TASK ITEM:
All of the data below is to be output without alteration.

INFORMATION:
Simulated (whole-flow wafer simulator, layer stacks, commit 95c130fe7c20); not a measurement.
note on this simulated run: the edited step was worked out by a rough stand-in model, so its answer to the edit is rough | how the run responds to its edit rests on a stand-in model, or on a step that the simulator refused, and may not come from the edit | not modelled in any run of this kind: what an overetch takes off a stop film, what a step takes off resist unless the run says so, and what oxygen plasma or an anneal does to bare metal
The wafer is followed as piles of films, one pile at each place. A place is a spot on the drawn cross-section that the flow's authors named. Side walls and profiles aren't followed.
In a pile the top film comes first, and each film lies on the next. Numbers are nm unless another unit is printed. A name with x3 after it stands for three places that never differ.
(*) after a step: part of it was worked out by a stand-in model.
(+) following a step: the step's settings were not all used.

TASK RESPONSE:
Simulated (whole-flow wafer simulator, layer stacks, commit 95c130fe7c20); not a measurement.
note on this simulated run: the edited step was worked out by a rough stand-in model, so its answer to the edit is rough | how the run responds to its edit rests on a stand-in model, or on a step that the simulator refused, and may not come from the edit | not modelled in any run of this kind: what an overetch takes off a stop film, what a step takes off resist unless the run says so, and what oxygen plasma or an anneal does to bare metal
The wafer is followed as piles of films, one pile at each place. A place is a spot on the drawn cross-section that the flow's authors named. Side walls and profiles aren't followed.
In a pile the top film comes first, and each film lies on the next. Numbers are nm unless another unit is printed. A name with x3 after it stands for three places that never differ.
(*) after a step: part of it was worked out by a stand-in model.
(+) following a step: the step's settings were not all used.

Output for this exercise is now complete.